Exercise
Only the lines from the top of the material through the line containing "9,147,600,147,16,37.35,30.84" should be restated, each one exactly.

***

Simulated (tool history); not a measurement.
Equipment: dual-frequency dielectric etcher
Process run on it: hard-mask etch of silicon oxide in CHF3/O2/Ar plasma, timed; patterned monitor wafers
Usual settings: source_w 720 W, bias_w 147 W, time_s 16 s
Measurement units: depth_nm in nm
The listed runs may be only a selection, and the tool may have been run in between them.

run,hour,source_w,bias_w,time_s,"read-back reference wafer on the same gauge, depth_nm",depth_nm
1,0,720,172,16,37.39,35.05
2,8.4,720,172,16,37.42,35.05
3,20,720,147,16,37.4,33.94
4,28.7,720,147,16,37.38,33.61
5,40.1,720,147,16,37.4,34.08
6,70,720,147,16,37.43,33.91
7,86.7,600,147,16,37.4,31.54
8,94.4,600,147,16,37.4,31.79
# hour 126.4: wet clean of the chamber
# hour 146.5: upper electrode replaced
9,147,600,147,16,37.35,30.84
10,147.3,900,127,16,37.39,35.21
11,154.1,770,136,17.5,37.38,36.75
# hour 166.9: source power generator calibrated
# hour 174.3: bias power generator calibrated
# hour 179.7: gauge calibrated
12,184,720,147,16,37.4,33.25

***

Result
Simulated (tool history); not a measurement.
Equipment: dual-frequency dielectric etcher
Process run on it: hard-mask etch of silicon oxide in CHF3/O2/Ar plasma, timed; patterned monitor wafers
Usual settings: source_w 720 W, bias_w 147 W, time_s 16 s
Measurement units: depth_nm in nm
The listed runs may be only a selection, and the tool may have been run in between them.

run,hour,source_w,bias_w,time_s,"read-back reference wafer on the same gauge, depth_nm",depth_nm
1,0,720,172,16,37.39,35.05
2,8.4,720,172,16,37.42,35.05
3,20,720,147,16,37.4,33.94
4,28.7,720,147,16,37.38,33.61
5,40.1,720,147,16,37.4,34.08
6,70,720,147,16,37.43,33.91
7,86.7,600,147,16,37.4,31.54
8,94.4,600,147,16,37.4,31.79
# hour 126.4: wet clean of the chamber
# hour 146.5: upper electrode replaced
9,147,600,147,16,37.35,30.84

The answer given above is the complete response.